Dataset excerpts START
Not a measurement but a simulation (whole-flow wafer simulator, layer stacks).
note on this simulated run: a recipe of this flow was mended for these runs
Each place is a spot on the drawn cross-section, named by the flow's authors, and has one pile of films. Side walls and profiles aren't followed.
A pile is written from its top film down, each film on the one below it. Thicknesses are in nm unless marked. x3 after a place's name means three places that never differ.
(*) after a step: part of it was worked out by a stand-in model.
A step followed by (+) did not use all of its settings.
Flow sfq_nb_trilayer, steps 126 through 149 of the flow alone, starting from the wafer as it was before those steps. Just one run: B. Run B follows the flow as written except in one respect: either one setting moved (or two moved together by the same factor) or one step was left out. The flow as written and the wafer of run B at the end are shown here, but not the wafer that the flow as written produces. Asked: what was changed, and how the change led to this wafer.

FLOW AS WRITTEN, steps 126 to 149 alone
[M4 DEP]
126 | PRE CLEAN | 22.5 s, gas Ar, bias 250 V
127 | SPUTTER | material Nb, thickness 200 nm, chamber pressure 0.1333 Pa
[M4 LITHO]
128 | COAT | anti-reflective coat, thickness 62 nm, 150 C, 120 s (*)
Dataset excerpts END

▶ _Action item_
Output each line of the records above exactly.

▶ _Task answer_
Not a measurement but a simulation (whole-flow wafer simulator, layer stacks).
note on this simulated run: a recipe of this flow was mended for these runs
Each place is a spot on the drawn cross-section, named by the flow's authors, and has one pile of films. Side walls and profiles aren't followed.
A pile is written from its top film down, each film on the one below it. Thicknesses are in nm unless marked. x3 after a place's name means three places that never differ.
(*) after a step: part of it was worked out by a stand-in model.
A step followed by (+) did not use all of its settings.
Flow sfq_nb_trilayer, steps 126 through 149 of the flow alone, starting from the wafer as it was before those steps. Just one run: B. Run B follows the flow as written except in one respect: either one setting moved (or two moved together by the same factor) or one step was left out. The flow as written and the wafer of run B at the end are shown here, but not the wafer that the flow as written produces. Asked: what was changed, and how the change led to this wafer.

FLOW AS WRITTEN, steps 126 to 149 alone
[M4 DEP]
126 | PRE CLEAN | 22.5 s, gas Ar, bias 250 V
127 | SPUTTER | material Nb, thickness 200 nm, chamber pressure 0.1333 Pa
[M4 LITHO]
128 | COAT | anti-reflective coat, thickness 62 nm, 150 C, 120 s (*)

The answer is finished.